┌──
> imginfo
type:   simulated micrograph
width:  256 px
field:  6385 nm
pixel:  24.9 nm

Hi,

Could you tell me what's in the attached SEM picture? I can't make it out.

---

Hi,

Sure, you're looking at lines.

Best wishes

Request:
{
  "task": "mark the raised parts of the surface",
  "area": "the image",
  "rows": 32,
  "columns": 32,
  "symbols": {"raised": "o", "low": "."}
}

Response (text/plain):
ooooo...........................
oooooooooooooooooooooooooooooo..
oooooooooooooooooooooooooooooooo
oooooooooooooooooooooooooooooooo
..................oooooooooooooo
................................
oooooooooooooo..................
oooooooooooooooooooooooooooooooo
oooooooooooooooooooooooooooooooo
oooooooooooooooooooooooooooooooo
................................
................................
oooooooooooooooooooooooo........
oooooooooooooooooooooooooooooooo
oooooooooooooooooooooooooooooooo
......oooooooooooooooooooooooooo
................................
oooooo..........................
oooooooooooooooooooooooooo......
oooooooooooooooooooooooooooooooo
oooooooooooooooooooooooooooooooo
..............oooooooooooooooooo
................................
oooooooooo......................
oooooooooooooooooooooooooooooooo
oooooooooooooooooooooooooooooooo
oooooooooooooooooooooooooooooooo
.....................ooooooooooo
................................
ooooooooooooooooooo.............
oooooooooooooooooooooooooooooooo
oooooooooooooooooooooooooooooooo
└──

» Action item
The expected output is the exact run of lines from the start of the entries through the line with "oooooooooooooooooooooooo........", inclusive.

» Task answer
> imginfo
type:   simulated micrograph
width:  256 px
field:  6385 nm
pixel:  24.9 nm

Hi,

Could you tell me what's in the attached SEM picture? I can't make it out.

---

Hi,

Sure, you're looking at lines.

Best wishes

Request:
{
  "task": "mark the raised parts of the surface",
  "area": "the image",
  "rows": 32,
  "columns": 32,
  "symbols": {"raised": "o", "low": "."}
}

Response (text/plain):
ooooo...........................
oooooooooooooooooooooooooooooo..
oooooooooooooooooooooooooooooooo
oooooooooooooooooooooooooooooooo
..................oooooooooooooo
................................
oooooooooooooo..................
oooooooooooooooooooooooooooooooo
oooooooooooooooooooooooooooooooo
oooooooooooooooooooooooooooooooo
................................
................................
oooooooooooooooooooooooo........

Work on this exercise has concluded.